* Input data
§ §
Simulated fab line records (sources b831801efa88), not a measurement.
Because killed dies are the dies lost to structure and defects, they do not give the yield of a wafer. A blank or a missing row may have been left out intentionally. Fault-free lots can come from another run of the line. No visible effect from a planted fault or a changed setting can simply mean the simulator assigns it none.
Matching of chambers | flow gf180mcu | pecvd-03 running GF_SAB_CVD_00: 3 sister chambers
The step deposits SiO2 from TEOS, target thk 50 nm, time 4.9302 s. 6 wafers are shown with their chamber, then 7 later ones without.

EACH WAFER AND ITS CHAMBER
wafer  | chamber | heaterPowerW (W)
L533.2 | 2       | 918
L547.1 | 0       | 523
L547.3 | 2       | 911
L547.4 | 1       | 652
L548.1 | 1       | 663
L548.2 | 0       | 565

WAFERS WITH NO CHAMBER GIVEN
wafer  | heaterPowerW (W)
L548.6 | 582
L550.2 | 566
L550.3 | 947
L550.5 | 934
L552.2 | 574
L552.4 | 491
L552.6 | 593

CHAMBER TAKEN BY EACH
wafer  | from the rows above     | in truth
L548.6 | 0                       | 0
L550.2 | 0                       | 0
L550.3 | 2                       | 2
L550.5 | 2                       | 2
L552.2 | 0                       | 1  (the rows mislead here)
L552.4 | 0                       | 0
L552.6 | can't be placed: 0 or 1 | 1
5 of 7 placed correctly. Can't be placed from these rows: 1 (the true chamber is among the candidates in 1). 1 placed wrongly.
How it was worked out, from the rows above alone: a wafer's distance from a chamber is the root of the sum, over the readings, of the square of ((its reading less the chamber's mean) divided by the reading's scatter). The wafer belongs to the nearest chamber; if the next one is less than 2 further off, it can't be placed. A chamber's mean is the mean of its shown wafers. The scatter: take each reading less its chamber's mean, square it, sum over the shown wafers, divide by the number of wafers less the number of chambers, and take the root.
§ §

* Work request
Which lines above run from the one containing "L550.2 | 566" down to the one containing "5 of 7 placed"? Repeat exactly those, both ends included, and nothing else.

* Written solution
L550.2 | 566
L550.3 | 947
L550.5 | 934
L552.2 | 574
L552.4 | 491
L552.6 | 593

CHAMBER TAKEN BY EACH
wafer  | from the rows above     | in truth
L548.6 | 0                       | 0
L550.2 | 0                       | 0
L550.3 | 2                       | 2
L550.5 | 2                       | 2
L552.2 | 0                       | 1  (the rows mislead here)
L552.4 | 0                       | 0
L552.6 | can't be placed: 0 or 1 | 1
5 of 7 placed correctly. Can't be placed from these rows: 1 (the true chamber is among the candidates in 1). 1 placed wrongly.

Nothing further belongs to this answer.